*Dataset*.
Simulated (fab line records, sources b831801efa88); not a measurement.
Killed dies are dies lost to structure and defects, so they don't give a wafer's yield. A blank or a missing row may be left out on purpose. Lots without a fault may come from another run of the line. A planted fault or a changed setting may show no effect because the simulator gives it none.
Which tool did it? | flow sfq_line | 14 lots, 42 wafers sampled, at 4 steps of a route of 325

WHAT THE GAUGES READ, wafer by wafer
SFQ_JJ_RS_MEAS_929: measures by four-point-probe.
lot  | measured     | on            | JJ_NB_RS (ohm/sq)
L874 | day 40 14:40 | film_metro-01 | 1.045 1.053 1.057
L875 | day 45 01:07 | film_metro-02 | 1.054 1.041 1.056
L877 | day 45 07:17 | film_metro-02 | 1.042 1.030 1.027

*Assigned task*.
The full listing above needs to be given again exactly.

*Your solution*.
Simulated (fab line records, sources b831801efa88); not a measurement.
Killed dies are dies lost to structure and defects, so they don't give a wafer's yield. A blank or a missing row may be left out on purpose. Lots without a fault may come from another run of the line. A planted fault or a changed setting may show no effect because the simulator gives it none.
Which tool did it? | flow sfq_line | 14 lots, 42 wafers sampled, at 4 steps of a route of 325

WHAT THE GAUGES READ, wafer by wafer
SFQ_JJ_RS_MEAS_929: measures by four-point-probe.
lot  | measured     | on            | JJ_NB_RS (ohm/sq)
L874 | day 40 14:40 | film_metro-01 | 1.045 1.053 1.057
L875 | day 45 01:07 | film_metro-02 | 1.054 1.041 1.056
L877 | day 45 07:17 | film_metro-02 | 1.042 1.030 1.027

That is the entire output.